• ACTION ITEM:
Copy out exactly the lines from the start of the data to the line containing "Cross-section cut: width". Include both.

THE DATA Start Marker
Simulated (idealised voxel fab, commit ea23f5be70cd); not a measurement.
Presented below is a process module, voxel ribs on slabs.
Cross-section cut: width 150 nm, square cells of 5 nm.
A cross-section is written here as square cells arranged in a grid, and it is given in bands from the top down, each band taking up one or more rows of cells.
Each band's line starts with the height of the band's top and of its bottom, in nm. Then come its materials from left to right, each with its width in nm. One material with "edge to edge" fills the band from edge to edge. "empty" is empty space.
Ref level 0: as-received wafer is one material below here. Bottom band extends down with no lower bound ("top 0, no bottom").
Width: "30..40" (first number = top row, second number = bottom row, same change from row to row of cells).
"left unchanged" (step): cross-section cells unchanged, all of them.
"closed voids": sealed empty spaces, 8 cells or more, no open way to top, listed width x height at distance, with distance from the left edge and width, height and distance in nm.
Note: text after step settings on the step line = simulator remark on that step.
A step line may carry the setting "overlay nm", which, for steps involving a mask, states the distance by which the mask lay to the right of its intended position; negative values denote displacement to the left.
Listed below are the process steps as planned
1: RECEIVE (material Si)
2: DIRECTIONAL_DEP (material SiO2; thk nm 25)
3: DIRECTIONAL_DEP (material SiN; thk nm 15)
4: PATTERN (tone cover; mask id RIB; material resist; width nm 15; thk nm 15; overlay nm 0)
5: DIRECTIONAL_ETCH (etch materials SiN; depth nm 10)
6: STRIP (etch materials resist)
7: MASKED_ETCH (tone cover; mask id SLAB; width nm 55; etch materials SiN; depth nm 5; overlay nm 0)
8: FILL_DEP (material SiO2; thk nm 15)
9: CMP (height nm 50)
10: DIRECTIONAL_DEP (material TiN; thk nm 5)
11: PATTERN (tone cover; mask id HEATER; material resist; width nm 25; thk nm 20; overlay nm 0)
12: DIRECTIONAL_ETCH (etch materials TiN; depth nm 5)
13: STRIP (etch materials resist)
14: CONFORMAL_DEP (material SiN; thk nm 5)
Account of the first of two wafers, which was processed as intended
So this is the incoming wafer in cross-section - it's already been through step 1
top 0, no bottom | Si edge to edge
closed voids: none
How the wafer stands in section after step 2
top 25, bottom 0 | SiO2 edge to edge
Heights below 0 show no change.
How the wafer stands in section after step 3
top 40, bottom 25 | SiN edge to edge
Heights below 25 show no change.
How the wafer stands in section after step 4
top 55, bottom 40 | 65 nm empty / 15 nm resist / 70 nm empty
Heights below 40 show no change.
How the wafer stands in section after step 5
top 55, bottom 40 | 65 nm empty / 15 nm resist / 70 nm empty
THE DATA End Marker

• ANSWER SPACE:
Simulated (idealised voxel fab, commit ea23f5be70cd); not a measurement.
Presented below is a process module, voxel ribs on slabs.
Cross-section cut: width 150 nm, square cells of 5 nm.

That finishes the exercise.